> **Excerpted records**
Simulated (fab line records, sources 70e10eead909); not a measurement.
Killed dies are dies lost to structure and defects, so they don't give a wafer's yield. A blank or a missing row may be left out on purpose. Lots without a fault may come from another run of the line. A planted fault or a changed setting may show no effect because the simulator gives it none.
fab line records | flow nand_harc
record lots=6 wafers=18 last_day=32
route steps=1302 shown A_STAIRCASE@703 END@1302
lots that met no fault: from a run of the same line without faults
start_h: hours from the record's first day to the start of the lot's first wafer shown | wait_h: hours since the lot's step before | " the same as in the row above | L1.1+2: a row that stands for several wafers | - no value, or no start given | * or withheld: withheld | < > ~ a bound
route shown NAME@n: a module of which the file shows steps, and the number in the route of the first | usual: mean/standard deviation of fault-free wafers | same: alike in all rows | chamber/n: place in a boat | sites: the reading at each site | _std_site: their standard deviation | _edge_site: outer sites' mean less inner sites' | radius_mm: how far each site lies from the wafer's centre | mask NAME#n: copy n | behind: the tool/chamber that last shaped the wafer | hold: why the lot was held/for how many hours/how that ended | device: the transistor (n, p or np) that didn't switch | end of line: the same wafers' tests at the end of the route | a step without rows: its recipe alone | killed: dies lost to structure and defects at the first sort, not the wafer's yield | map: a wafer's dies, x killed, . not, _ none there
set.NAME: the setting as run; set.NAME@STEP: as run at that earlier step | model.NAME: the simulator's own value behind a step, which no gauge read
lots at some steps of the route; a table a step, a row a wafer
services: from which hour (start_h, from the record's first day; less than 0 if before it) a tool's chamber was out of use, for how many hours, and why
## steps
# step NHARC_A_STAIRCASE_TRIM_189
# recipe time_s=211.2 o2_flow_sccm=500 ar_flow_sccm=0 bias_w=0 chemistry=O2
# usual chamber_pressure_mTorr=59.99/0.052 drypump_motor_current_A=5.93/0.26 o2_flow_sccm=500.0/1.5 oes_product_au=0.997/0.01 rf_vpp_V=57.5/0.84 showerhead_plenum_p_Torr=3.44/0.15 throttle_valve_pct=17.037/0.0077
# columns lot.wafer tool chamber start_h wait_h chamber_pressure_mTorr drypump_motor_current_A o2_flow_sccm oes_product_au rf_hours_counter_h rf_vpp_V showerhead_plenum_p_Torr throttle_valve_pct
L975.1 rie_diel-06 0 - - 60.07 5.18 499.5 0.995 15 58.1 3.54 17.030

> **Exercise**
The lines running from the start of the data through the one that contains "start_h: hours from" should be reproduced exactly, and only those.

> **Written response**
Simulated (fab line records, sources 70e10eead909); not a measurement.
Killed dies are dies lost to structure and defects, so they don't give a wafer's yield. A blank or a missing row may be left out on purpose. Lots without a fault may come from another run of the line. A planted fault or a changed setting may show no effect because the simulator gives it none.
fab line records | flow nand_harc
record lots=6 wafers=18 last_day=32
route steps=1302 shown A_STAIRCASE@703 END@1302
lots that met no fault: from a run of the same line without faults
start_h: hours from the record's first day to the start of the lot's first wafer shown | wait_h: hours since the lot's step before | " the same as in the row above | L1.1+2: a row that stands for several wafers | - no value, or no start given | * or withheld: withheld | < > ~ a bound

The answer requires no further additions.